** Data records follows **

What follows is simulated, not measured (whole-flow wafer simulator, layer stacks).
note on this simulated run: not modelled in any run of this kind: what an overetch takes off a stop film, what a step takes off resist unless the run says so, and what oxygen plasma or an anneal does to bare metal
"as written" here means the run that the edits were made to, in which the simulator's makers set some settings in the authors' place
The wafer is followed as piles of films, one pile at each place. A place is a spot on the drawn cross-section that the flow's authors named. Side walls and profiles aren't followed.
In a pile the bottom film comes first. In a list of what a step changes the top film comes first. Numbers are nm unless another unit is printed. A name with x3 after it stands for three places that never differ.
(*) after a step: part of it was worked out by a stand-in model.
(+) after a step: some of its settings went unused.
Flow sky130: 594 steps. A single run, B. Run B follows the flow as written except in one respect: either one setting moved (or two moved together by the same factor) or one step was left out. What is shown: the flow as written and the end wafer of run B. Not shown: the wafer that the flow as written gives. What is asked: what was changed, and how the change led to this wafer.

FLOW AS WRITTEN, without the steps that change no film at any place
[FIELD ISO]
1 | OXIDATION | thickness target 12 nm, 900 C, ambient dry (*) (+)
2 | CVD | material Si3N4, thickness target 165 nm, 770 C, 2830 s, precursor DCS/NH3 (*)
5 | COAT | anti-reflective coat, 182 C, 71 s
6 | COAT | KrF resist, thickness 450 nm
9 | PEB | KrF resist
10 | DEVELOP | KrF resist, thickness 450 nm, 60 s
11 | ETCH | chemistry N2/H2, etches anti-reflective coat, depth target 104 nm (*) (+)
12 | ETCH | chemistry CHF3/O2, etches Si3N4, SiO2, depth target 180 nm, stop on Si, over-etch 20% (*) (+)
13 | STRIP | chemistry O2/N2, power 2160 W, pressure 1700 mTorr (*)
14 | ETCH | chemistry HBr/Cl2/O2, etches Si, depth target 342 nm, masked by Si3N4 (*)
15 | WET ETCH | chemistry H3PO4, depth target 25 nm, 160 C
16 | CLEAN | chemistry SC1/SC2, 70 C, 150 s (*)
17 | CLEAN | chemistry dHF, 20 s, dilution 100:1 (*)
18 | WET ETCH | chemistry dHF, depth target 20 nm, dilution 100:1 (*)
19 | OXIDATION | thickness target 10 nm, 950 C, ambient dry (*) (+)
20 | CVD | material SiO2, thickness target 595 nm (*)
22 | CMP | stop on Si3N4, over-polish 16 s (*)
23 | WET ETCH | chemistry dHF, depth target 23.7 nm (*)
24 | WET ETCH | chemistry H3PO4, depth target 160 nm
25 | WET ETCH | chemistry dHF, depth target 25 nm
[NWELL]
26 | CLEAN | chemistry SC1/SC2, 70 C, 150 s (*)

** End of Data records **

:: Activity ::
The line with "The wafer is" is the last to include; transcribe exactly every line from the top of the material above down to it.

:: Written answer ::
What follows is simulated, not measured (whole-flow wafer simulator, layer stacks).
note on this simulated run: not modelled in any run of this kind: what an overetch takes off a stop film, what a step takes off resist unless the run says so, and what oxygen plasma or an anneal does to bare metal
"as written" here means the run that the edits were made to, in which the simulator's makers set some settings in the authors' place
The wafer is followed as piles of films, one pile at each place. A place is a spot on the drawn cross-section that the flow's authors named. Side walls and profiles aren't followed.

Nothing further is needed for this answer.